- [Work instruction]: Could you print all the entries exactly?

- [Raw data]:
_ _ _ _

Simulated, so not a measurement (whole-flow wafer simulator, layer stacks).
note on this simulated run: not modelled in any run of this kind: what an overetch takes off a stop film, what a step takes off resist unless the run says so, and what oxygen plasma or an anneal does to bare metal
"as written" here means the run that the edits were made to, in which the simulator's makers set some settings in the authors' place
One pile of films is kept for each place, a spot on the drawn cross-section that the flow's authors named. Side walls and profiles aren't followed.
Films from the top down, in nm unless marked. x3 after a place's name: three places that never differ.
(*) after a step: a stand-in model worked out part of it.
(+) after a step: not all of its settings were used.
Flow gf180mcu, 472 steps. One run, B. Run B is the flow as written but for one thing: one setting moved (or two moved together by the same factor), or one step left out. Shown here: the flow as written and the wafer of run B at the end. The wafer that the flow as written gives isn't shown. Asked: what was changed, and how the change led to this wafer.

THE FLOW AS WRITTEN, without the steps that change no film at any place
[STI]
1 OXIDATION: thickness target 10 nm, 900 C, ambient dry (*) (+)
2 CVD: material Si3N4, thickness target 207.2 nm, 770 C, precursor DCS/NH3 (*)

_ _ _ _

- [Response area]:
Simulated, so not a measurement (whole-flow wafer simulator, layer stacks).
note on this simulated run: not modelled in any run of this kind: what an overetch takes off a stop film, what a step takes off resist unless the run says so, and what oxygen plasma or an anneal does to bare metal
"as written" here means the run that the edits were made to, in which the simulator's makers set some settings in the authors' place
One pile of films is kept for each place, a spot on the drawn cross-section that the flow's authors named. Side walls and profiles aren't followed.
Films from the top down, in nm unless marked. x3 after a place's name: three places that never differ.
(*) after a step: a stand-in model worked out part of it.
(+) after a step: not all of its settings were used.
Flow gf180mcu, 472 steps. One run, B. Run B is the flow as written but for one thing: one setting moved (or two moved together by the same factor), or one step left out. Shown here: the flow as written and the wafer of run B at the end. The wafer that the flow as written gives isn't shown. Asked: what was changed, and how the change led to this wafer.

THE FLOW AS WRITTEN, without the steps that change no film at any place
[STI]
1 OXIDATION: thickness target 10 nm, 900 C, ambient dry (*) (+)
2 CVD: material Si3N4, thickness target 207.2 nm, 770 C, precursor DCS/NH3 (*)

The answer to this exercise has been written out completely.